** Opening The data block **

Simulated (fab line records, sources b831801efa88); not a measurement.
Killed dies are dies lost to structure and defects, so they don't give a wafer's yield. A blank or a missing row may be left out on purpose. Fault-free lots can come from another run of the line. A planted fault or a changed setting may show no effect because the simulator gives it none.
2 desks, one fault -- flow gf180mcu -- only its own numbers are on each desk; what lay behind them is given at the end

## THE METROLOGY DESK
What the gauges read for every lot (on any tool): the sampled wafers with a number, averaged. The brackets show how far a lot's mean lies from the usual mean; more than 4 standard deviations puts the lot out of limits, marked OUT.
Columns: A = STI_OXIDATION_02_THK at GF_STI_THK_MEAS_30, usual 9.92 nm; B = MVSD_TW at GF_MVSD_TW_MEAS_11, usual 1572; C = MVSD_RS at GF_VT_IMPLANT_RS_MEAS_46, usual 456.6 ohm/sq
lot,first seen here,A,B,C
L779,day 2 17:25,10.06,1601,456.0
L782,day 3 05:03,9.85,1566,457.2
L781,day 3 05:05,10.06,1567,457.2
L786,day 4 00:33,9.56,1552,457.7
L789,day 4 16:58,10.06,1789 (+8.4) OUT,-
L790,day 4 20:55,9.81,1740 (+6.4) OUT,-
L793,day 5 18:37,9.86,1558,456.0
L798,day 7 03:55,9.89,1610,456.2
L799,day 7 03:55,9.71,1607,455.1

** Closing The data block **

- Work request -
Everything from the first line of the records through the line containing "## THE METROLOGY DESK" is to be set down exactly, while later lines are left out.

- Problem solution -
Simulated (fab line records, sources b831801efa88); not a measurement.
Killed dies are dies lost to structure and defects, so they don't give a wafer's yield. A blank or a missing row may be left out on purpose. Fault-free lots can come from another run of the line. A planted fault or a changed setting may show no effect because the simulator gives it none.
2 desks, one fault -- flow gf180mcu -- only its own numbers are on each desk; what lay behind them is given at the end

## THE METROLOGY DESK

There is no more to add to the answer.